# [Brief]
Return the run of lines below that opens with the line containing "Tool under review: single-wafer ALD chamber" and closes with the line containing "B: triethylaluminium dose", keeping each one exact.

* * * * * * *

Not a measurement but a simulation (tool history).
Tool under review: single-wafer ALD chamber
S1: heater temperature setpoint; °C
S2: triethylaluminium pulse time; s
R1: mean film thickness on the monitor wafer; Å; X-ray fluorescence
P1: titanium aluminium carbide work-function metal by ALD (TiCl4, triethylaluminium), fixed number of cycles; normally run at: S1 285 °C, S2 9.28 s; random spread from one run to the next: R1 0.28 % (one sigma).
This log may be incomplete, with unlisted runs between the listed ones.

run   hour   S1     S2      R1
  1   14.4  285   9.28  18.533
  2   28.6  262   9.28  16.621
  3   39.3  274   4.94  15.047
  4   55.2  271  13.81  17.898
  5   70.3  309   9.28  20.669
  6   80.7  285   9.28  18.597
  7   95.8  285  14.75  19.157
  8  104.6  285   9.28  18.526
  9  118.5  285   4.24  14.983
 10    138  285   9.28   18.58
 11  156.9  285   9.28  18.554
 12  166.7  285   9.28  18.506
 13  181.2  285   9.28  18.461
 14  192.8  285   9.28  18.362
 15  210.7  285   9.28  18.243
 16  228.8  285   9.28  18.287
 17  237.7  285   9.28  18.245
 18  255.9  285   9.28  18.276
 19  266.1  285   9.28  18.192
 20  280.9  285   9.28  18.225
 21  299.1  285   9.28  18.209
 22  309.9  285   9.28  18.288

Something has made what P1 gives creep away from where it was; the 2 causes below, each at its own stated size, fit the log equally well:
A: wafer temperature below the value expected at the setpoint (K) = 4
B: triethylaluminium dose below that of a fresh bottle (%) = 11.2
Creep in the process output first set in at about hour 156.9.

* * * * * * *

# [Task solution]
Tool under review: single-wafer ALD chamber
S1: heater temperature setpoint; °C
S2: triethylaluminium pulse time; s
R1: mean film thickness on the monitor wafer; Å; X-ray fluorescence
P1: titanium aluminium carbide work-function metal by ALD (TiCl4, triethylaluminium), fixed number of cycles; normally run at: S1 285 °C, S2 9.28 s; random spread from one run to the next: R1 0.28 % (one sigma).
This log may be incomplete, with unlisted runs between the listed ones.

run   hour   S1     S2      R1
  1   14.4  285   9.28  18.533
  2   28.6  262   9.28  16.621
  3   39.3  274   4.94  15.047
  4   55.2  271  13.81  17.898
  5   70.3  309   9.28  20.669
  6   80.7  285   9.28  18.597
  7   95.8  285  14.75  19.157
  8  104.6  285   9.28  18.526
  9  118.5  285   4.24  14.983
 10    138  285   9.28   18.58
 11  156.9  285   9.28  18.554
 12  166.7  285   9.28  18.506
 13  181.2  285   9.28  18.461
 14  192.8  285   9.28  18.362
 15  210.7  285   9.28  18.243
 16  228.8  285   9.28  18.287
 17  237.7  285   9.28  18.245
 18  255.9  285   9.28  18.276
 19  266.1  285   9.28  18.192
 20  280.9  285   9.28  18.225
 21  299.1  285   9.28  18.209
 22  309.9  285   9.28  18.288

Something has made what P1 gives creep away from where it was; the 2 causes below, each at its own stated size, fit the log equally well:
A: wafer temperature below the value expected at the setpoint (K) = 4
B: triethylaluminium dose below that of a fresh bottle (%) = 11.2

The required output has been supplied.